START EXTRACTED RECORDS

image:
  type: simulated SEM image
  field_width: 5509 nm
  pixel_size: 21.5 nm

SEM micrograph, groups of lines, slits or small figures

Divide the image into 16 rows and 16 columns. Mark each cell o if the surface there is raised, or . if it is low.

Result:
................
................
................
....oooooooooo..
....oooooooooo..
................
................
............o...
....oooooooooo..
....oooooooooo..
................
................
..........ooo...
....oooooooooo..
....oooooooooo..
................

END EXTRACTED RECORDS

Quote the records above exactly, from the first line through the line containing "Divide the image", and nothing more.

■ EXERCISE RESULT:
image:
  type: simulated SEM image
  field_width: 5509 nm
  pixel_size: 21.5 nm

SEM micrograph, groups of lines, slits or small figures

Divide the image into 16 rows and 16 columns. Mark each cell o if the surface there is raised, or . if it is low.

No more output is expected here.